ACTION ITEM | Transcribe word for word the lines below from the line with "12,961.1,21,45,60,15036,182.5,277.2,119.5,49.98,61.83" through the line with "22,2057.2,24,45,60,7473,627.2,506.8,1215.6,50,69.57", ends included.

---*---

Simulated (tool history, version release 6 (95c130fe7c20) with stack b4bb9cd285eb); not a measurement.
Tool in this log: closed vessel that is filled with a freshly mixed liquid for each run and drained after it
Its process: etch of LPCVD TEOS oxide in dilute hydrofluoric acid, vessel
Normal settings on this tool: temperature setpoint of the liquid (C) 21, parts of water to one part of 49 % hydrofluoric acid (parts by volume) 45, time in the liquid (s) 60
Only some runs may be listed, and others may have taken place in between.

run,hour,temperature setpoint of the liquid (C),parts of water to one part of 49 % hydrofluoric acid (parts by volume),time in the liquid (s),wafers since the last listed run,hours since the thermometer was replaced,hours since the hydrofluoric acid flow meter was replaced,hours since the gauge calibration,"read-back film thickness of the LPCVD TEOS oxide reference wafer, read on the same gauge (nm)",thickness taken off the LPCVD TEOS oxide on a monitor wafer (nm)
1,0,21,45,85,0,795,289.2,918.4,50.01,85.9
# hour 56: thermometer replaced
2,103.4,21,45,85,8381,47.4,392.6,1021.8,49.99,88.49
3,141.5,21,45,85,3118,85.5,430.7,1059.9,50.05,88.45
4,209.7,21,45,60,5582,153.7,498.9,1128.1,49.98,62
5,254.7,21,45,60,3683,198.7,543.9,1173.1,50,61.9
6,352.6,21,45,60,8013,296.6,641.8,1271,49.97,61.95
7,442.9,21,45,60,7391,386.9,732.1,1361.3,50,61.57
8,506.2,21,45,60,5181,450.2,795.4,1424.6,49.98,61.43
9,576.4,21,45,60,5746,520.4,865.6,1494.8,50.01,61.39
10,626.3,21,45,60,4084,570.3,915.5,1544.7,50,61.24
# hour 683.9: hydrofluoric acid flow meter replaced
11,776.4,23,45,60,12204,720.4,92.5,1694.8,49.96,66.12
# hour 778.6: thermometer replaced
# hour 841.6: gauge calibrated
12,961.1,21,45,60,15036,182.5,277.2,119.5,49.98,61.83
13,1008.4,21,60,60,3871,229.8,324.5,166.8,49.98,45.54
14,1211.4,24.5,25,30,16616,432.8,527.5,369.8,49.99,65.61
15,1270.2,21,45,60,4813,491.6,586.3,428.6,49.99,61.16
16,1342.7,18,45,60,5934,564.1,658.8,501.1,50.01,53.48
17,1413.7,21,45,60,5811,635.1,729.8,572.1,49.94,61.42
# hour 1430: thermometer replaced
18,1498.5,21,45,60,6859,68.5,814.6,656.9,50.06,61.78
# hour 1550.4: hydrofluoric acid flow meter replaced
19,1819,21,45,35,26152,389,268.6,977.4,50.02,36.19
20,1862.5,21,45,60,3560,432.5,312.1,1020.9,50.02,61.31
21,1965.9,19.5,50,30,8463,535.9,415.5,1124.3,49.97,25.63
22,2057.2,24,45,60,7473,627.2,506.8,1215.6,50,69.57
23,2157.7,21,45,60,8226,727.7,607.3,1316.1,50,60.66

---*---

EXERCISE RESULT |
12,961.1,21,45,60,15036,182.5,277.2,119.5,49.98,61.83
13,1008.4,21,60,60,3871,229.8,324.5,166.8,49.98,45.54
14,1211.4,24.5,25,30,16616,432.8,527.5,369.8,49.99,65.61
15,1270.2,21,45,60,4813,491.6,586.3,428.6,49.99,61.16
16,1342.7,18,45,60,5934,564.1,658.8,501.1,50.01,53.48
17,1413.7,21,45,60,5811,635.1,729.8,572.1,49.94,61.42
# hour 1430: thermometer replaced
18,1498.5,21,45,60,6859,68.5,814.6,656.9,50.06,61.78
# hour 1550.4: hydrofluoric acid flow meter replaced
19,1819,21,45,35,26152,389,268.6,977.4,50.02,36.19
20,1862.5,21,45,60,3560,432.5,312.1,1020.9,50.02,61.31
21,1965.9,19.5,50,30,8463,535.9,415.5,1124.3,49.97,25.63
22,2057.2,24,45,60,7473,627.2,506.8,1215.6,50,69.57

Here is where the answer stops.